------------

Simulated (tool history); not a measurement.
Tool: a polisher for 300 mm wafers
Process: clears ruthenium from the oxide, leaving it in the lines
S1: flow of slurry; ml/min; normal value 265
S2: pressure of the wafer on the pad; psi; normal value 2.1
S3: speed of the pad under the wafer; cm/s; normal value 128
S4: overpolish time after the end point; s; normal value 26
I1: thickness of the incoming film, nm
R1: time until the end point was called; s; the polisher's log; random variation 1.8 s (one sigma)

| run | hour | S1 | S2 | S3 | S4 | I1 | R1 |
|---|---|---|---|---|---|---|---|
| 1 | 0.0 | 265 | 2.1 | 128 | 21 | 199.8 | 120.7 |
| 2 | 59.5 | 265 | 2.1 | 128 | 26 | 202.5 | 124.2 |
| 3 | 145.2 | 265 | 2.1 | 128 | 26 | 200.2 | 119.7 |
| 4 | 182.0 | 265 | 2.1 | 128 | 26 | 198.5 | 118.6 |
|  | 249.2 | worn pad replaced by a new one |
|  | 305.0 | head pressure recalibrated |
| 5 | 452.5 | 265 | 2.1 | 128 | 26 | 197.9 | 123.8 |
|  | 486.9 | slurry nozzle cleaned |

------------

Requirement:
Give back each record, exactly as it reads.

Answer section:
Simulated (tool history); not a measurement.
Tool: a polisher for 300 mm wafers
Process: clears ruthenium from the oxide, leaving it in the lines
S1: flow of slurry; ml/min; normal value 265
S2: pressure of the wafer on the pad; psi; normal value 2.1
S3: speed of the pad under the wafer; cm/s; normal value 128
S4: overpolish time after the end point; s; normal value 26
I1: thickness of the incoming film, nm
R1: time until the end point was called; s; the polisher's log; random variation 1.8 s (one sigma)

| run | hour | S1 | S2 | S3 | S4 | I1 | R1 |
|---|---|---|---|---|---|---|---|
| 1 | 0.0 | 265 | 2.1 | 128 | 21 | 199.8 | 120.7 |
| 2 | 59.5 | 265 | 2.1 | 128 | 26 | 202.5 | 124.2 |
| 3 | 145.2 | 265 | 2.1 | 128 | 26 | 200.2 | 119.7 |
| 4 | 182.0 | 265 | 2.1 | 128 | 26 | 198.5 | 118.6 |
|  | 249.2 | worn pad replaced by a new one |
|  | 305.0 | head pressure recalibrated |
| 5 | 452.5 | 265 | 2.1 | 128 | 26 | 197.9 | 123.8 |
|  | 486.9 | slurry nozzle cleaned |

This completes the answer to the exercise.